*Exercise*
From the opening line of the records through the line bearing "UUUUUDDDDUUUUUDD", set down every line exactly.

....................
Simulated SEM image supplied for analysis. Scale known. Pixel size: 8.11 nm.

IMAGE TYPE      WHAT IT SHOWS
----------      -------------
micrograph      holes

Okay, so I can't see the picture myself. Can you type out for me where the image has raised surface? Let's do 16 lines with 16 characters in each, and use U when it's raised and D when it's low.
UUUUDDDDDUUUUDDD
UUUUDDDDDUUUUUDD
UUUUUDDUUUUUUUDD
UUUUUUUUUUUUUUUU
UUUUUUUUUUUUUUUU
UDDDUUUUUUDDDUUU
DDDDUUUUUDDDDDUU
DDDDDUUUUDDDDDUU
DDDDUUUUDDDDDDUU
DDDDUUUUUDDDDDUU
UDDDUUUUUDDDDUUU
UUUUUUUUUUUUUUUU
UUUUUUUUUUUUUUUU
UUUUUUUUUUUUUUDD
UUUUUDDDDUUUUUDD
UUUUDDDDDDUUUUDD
....................

*Written response*
Simulated SEM image supplied for analysis. Scale known. Pixel size: 8.11 nm.

IMAGE TYPE      WHAT IT SHOWS
----------      -------------
micrograph      holes

Okay, so I can't see the picture myself. Can you type out for me where the image has raised surface? Let's do 16 lines with 16 characters in each, and use U when it's raised and D when it's low.
UUUUDDDDDUUUUDDD
UUUUDDDDDUUUUUDD
UUUUUDDUUUUUUUDD
UUUUUUUUUUUUUUUU
UUUUUUUUUUUUUUUU
UDDDUUUUUUDDDUUU
DDDDUUUUUDDDDDUU
DDDDDUUUUDDDDDUU
DDDDUUUUDDDDDDUU
DDDDUUUUUDDDDDUU
UDDDUUUUUDDDDUUU
UUUUUUUUUUUUUUUU
UUUUUUUUUUUUUUUU
UUUUUUUUUUUUUUDD
UUUUUDDDDUUUUUDD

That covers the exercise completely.